EXERCISE: Take the data from its first line. Print each line exactly until the line containing "Killed dies are" has been printed too.

INFORMATION SHOWN:
..............................

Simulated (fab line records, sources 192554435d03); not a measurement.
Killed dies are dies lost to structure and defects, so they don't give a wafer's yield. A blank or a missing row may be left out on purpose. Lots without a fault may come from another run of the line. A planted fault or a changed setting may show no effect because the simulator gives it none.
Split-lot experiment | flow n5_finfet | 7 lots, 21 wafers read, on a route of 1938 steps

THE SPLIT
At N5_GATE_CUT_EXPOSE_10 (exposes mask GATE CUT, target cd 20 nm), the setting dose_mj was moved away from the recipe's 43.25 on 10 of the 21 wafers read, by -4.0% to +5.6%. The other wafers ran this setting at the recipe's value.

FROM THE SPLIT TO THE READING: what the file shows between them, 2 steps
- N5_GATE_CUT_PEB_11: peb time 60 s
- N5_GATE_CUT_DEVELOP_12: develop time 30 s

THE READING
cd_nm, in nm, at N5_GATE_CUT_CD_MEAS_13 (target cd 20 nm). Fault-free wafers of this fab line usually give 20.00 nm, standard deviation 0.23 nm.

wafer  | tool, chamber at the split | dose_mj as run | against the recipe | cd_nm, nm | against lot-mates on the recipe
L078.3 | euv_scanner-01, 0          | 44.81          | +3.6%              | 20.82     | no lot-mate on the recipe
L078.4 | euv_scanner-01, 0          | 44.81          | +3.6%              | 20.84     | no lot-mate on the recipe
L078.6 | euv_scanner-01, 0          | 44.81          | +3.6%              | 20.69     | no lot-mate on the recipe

..............................

ANSWER BOX:
Simulated (fab line records, sources 192554435d03); not a measurement.
Killed dies are dies lost to structure and defects, so they don't give a wafer's yield. A blank or a missing row may be left out on purpose. Lots without a fault may come from another run of the line. A planted fault or a changed setting may show no effect because the simulator gives it none.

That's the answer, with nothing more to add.